-=-=-=-=-
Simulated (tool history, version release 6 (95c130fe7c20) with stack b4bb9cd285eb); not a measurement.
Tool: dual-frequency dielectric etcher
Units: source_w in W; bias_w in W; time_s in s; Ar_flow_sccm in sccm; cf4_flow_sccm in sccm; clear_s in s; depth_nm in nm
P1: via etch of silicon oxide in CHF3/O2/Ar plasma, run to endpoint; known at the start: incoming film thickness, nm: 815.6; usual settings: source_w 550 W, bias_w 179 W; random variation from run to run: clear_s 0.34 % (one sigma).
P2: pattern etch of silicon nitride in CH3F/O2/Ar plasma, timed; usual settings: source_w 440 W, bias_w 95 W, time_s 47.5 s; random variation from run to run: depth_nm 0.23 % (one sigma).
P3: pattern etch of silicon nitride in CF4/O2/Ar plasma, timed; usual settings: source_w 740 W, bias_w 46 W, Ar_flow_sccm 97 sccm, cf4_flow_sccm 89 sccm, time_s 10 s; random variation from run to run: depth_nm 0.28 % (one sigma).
-=-=-=-=-

Print each record again. Nothing may be left out.

Task solution |
Simulated (tool history, version release 6 (95c130fe7c20) with stack b4bb9cd285eb); not a measurement.
Tool: dual-frequency dielectric etcher
Units: source_w in W; bias_w in W; time_s in s; Ar_flow_sccm in sccm; cf4_flow_sccm in sccm; clear_s in s; depth_nm in nm
P1: via etch of silicon oxide in CHF3/O2/Ar plasma, run to endpoint; known at the start: incoming film thickness, nm: 815.6; usual settings: source_w 550 W, bias_w 179 W; random variation from run to run: clear_s 0.34 % (one sigma).
P2: pattern etch of silicon nitride in CH3F/O2/Ar plasma, timed; usual settings: source_w 440 W, bias_w 95 W, time_s 47.5 s; random variation from run to run: depth_nm 0.23 % (one sigma).
P3: pattern etch of silicon nitride in CF4/O2/Ar plasma, timed; usual settings: source_w 740 W, bias_w 46 W, Ar_flow_sccm 97 sccm, cf4_flow_sccm 89 sccm, time_s 10 s; random variation from run to run: depth_nm 0.28 % (one sigma).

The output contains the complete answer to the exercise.